▸ **Work instruction**
Character for character, give back every line below.

▸ **Dataset**
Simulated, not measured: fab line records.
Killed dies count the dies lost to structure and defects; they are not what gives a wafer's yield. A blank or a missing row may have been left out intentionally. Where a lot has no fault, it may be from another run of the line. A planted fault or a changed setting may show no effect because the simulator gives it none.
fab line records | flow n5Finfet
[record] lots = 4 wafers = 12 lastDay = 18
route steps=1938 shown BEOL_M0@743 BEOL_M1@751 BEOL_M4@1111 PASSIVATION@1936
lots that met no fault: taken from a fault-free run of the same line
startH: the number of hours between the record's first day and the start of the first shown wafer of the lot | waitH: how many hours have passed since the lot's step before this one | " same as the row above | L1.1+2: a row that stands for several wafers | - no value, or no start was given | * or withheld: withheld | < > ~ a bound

▸ **Written reply**
Simulated, not measured: fab line records.
Killed dies count the dies lost to structure and defects; they are not what gives a wafer's yield. A blank or a missing row may have been left out intentionally. Where a lot has no fault, it may be from another run of the line. A planted fault or a changed setting may show no effect because the simulator gives it none.
fab line records | flow n5Finfet
[record] lots = 4 wafers = 12 lastDay = 18
route steps=1938 shown BEOL_M0@743 BEOL_M1@751 BEOL_M4@1111 PASSIVATION@1936
lots that met no fault: taken from a fault-free run of the same line
startH: the number of hours between the record's first day and the start of the first shown wafer of the lot | waitH: how many hours have passed since the lot's step before this one | " same as the row above | L1.1+2: a row that stands for several wafers | - no value, or no start was given | * or withheld: withheld | < > ~ a bound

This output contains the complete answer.